DATA SUPPLIED:
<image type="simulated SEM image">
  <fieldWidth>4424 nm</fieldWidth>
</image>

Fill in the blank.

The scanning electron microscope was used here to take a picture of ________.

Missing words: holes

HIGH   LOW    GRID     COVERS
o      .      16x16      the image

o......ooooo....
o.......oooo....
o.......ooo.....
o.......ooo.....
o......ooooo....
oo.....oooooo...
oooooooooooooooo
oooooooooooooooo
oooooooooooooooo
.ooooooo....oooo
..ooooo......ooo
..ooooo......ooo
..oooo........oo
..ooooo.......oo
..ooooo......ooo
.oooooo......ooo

ASSIGNMENT: The full set of records above is to be printed again verbatim.

TASK SOLUTION:
<image type="simulated SEM image">
  <fieldWidth>4424 nm</fieldWidth>
</image>

Fill in the blank.

The scanning electron microscope was used here to take a picture of ________.

Missing words: holes

HIGH   LOW    GRID     COVERS
o      .      16x16      the image

o......ooooo....
o.......oooo....
o.......ooo.....
o.......ooo.....
o......ooooo....
oo.....oooooo...
oooooooooooooooo
oooooooooooooooo
oooooooooooooooo
.ooooooo....oooo
..ooooo......ooo
..ooooo......ooo
..oooo........oo
..ooooo.......oo
..ooooo......ooo
.oooooo......ooo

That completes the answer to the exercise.